Until you reach the line containing "Looked at the", reproduce each line of the listing exactly, please, and include that line as well.

**DATA SUPPLIED**.

+--

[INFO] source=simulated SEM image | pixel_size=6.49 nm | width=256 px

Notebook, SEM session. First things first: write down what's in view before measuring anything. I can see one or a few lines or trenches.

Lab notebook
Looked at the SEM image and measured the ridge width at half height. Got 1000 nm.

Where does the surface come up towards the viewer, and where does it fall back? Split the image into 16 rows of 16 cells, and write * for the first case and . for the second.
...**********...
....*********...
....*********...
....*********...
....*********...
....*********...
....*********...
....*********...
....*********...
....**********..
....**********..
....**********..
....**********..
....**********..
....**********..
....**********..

+--

**EXERCISE OUTPUT**.
[INFO] source=simulated SEM image | pixel_size=6.49 nm | width=256 px

Notebook, SEM session. First things first: write down what's in view before measuring anything. I can see one or a few lines or trenches.

Lab notebook
Looked at the SEM image and measured the ridge width at half height. Got 1000 nm.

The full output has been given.